Exercise:
In the listing below, the lines from the first through the one with "Notebook, SEM session." are to be copied word for word.

Given entries:
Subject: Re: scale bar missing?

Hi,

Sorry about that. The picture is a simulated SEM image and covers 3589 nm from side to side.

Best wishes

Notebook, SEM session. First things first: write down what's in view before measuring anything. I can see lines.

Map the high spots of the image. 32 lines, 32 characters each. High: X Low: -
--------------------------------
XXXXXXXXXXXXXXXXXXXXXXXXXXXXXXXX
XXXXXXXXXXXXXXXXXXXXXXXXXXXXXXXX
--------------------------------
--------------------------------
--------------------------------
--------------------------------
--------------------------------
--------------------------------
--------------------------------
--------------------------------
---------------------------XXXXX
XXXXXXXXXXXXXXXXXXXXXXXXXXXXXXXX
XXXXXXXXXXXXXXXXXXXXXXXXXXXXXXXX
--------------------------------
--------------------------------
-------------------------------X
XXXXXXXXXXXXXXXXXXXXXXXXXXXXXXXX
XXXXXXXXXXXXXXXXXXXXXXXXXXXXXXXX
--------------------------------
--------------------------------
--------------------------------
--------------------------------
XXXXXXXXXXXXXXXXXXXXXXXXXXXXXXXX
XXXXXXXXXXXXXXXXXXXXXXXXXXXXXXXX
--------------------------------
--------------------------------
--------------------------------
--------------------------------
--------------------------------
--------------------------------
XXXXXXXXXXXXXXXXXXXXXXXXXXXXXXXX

Answer space:
Subject: Re: scale bar missing?

Hi,

Sorry about that. The picture is a simulated SEM image and covers 3589 nm from side to side.

Best wishes

Notebook, SEM session. First things first: write down what's in view before measuring anything. I can see lines.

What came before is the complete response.